• WORK INSTRUCTION:
Scan the records below for the line containing "L859.3,0,11.9,73,13.60" and the line containing "motorCurrentA,11.900,11.067,10.075,13.380,0.488". Copy both, plus every line between, exactly.

• DATA PROVIDED:
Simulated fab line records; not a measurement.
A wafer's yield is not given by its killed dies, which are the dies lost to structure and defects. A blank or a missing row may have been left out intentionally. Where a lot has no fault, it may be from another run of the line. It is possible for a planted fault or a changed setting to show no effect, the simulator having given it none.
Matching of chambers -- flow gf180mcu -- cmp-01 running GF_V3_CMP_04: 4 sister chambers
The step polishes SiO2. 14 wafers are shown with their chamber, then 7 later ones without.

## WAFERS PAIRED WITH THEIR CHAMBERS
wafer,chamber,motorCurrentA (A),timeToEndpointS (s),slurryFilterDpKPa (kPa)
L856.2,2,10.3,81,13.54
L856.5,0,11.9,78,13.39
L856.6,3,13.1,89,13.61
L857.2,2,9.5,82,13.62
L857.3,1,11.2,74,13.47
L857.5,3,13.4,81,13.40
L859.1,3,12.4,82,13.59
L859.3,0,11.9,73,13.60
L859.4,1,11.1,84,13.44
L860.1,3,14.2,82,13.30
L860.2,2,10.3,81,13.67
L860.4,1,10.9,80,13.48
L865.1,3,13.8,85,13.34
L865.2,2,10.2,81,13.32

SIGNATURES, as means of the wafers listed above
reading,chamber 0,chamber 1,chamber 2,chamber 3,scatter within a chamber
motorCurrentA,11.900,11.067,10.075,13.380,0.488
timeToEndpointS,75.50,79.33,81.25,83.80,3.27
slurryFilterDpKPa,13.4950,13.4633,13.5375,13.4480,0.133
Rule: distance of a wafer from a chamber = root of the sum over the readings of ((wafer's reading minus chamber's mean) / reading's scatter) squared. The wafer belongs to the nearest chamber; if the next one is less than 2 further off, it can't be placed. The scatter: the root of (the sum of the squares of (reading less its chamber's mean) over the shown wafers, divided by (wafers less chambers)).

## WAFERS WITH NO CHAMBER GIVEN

• WRITTEN REPLY:
L859.3,0,11.9,73,13.60
L859.4,1,11.1,84,13.44
L860.1,3,14.2,82,13.30
L860.2,2,10.3,81,13.67
L860.4,1,10.9,80,13.48
L865.1,3,13.8,85,13.34
L865.2,2,10.2,81,13.32

SIGNATURES, as means of the wafers listed above
reading,chamber 0,chamber 1,chamber 2,chamber 3,scatter within a chamber
motorCurrentA,11.900,11.067,10.075,13.380,0.488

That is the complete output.